##### Records supplied

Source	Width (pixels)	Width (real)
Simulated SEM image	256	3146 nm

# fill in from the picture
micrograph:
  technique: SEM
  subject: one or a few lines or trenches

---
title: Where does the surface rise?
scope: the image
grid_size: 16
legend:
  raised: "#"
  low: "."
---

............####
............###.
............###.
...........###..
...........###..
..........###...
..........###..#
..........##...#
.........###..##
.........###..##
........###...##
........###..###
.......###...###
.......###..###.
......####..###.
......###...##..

##########

▶ [Assigned task] Everything in the records is to be copied exactly.

▶ [Reply]
Source	Width (pixels)	Width (real)
Simulated SEM image	256	3146 nm

# fill in from the picture
micrograph:
  technique: SEM
  subject: one or a few lines or trenches

---
title: Where does the surface rise?
scope: the image
grid_size: 16
legend:
  raised: "#"
  low: "."
---

............####
............###.
............###.
...........###..
...........###..
..........###...
..........###..#
..........##...#
.........###..##
.........###..##
........###...##
........###..###
.......###...###
.......###..###.
......####..###.
......###...##..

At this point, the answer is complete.